* **WORK INSTRUCTION**
Please write out word for word the opening lines of the material, including the line with "One fault through" as the last.

* **DATASET CONTENT**
***

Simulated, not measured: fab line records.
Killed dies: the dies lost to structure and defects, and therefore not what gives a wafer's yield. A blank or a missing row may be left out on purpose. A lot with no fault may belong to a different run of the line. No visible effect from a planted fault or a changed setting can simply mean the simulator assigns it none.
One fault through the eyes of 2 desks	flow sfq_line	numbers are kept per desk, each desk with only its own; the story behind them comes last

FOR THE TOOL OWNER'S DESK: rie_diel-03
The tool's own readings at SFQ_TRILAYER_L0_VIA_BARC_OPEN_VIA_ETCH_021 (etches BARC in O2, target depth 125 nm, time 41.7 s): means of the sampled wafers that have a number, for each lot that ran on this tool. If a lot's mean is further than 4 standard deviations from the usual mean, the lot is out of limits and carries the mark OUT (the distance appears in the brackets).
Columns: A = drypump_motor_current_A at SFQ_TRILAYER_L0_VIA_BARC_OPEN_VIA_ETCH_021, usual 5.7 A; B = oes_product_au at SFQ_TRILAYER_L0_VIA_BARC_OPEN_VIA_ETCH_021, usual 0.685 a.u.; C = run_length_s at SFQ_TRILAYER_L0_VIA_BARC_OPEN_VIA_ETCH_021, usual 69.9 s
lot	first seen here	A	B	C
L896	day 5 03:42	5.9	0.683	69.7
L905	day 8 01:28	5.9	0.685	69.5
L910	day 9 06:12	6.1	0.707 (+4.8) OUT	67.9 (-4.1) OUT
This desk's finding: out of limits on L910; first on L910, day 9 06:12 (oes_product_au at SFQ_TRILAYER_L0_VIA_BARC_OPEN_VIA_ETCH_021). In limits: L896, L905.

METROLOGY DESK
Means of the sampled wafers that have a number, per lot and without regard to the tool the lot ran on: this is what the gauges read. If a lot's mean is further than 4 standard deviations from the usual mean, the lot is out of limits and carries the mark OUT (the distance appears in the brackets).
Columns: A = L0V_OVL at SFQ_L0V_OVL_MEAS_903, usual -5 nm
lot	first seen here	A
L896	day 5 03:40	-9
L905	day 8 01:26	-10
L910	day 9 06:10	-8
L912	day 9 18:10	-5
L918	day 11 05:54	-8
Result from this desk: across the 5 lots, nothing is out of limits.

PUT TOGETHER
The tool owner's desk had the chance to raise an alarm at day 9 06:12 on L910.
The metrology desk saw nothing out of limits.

***

* **TASK OUTPUT**
Simulated, not measured: fab line records.
Killed dies: the dies lost to structure and defects, and therefore not what gives a wafer's yield. A blank or a missing row may be left out on purpose. A lot with no fault may belong to a different run of the line. No visible effect from a planted fault or a changed setting can simply mean the simulator assigns it none.
One fault through the eyes of 2 desks	flow sfq_line	numbers are kept per desk, each desk with only its own; the story behind them comes last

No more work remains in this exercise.